=== DATA RECORDS ===
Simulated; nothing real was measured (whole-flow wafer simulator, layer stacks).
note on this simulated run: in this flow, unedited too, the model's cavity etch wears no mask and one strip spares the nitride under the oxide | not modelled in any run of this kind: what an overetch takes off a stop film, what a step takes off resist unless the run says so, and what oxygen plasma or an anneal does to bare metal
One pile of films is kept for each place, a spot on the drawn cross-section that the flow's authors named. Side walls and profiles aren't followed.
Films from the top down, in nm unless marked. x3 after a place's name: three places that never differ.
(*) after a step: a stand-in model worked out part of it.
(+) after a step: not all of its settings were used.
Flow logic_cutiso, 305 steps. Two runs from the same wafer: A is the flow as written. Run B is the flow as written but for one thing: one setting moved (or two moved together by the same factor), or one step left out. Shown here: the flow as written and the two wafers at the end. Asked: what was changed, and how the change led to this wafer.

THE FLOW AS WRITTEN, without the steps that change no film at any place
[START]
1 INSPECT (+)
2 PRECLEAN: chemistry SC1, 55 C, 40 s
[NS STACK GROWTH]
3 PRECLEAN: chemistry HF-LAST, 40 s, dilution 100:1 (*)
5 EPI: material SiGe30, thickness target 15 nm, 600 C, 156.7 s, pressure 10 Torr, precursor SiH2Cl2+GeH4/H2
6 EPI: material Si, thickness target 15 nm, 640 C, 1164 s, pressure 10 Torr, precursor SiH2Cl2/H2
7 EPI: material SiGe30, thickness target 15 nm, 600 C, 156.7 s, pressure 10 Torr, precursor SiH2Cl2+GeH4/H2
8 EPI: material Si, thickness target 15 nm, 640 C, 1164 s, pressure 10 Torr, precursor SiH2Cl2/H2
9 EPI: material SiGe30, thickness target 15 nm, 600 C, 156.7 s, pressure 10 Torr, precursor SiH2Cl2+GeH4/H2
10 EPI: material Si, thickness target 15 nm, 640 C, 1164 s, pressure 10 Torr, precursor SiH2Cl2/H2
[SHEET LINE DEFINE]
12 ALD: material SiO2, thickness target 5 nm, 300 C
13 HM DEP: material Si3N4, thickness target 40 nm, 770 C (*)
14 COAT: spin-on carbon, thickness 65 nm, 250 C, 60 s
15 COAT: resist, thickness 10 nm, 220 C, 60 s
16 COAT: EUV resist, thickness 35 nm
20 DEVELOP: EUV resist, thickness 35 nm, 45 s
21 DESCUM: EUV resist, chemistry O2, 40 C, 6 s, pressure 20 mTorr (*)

=== ACTIVITY ===
In the data above, repeat exactly each line from the first through the line that contains "5 EPI: material", and give nothing else.

=== EXERCISE RESPONSE ===
Simulated; nothing real was measured (whole-flow wafer simulator, layer stacks).
note on this simulated run: in this flow, unedited too, the model's cavity etch wears no mask and one strip spares the nitride under the oxide | not modelled in any run of this kind: what an overetch takes off a stop film, what a step takes off resist unless the run says so, and what oxygen plasma or an anneal does to bare metal
One pile of films is kept for each place, a spot on the drawn cross-section that the flow's authors named. Side walls and profiles aren't followed.
Films from the top down, in nm unless marked. x3 after a place's name: three places that never differ.
(*) after a step: a stand-in model worked out part of it.
(+) after a step: not all of its settings were used.
Flow logic_cutiso, 305 steps. Two runs from the same wafer: A is the flow as written. Run B is the flow as written but for one thing: one setting moved (or two moved together by the same factor), or one step left out. Shown here: the flow as written and the two wafers at the end. Asked: what was changed, and how the change led to this wafer.

THE FLOW AS WRITTEN, without the steps that change no film at any place
[START]
1 INSPECT (+)
2 PRECLEAN: chemistry SC1, 55 C, 40 s
[NS STACK GROWTH]
3 PRECLEAN: chemistry HF-LAST, 40 s, dilution 100:1 (*)
5 EPI: material SiGe30, thickness target 15 nm, 600 C, 156.7 s, pressure 10 Torr, precursor SiH2Cl2+GeH4/H2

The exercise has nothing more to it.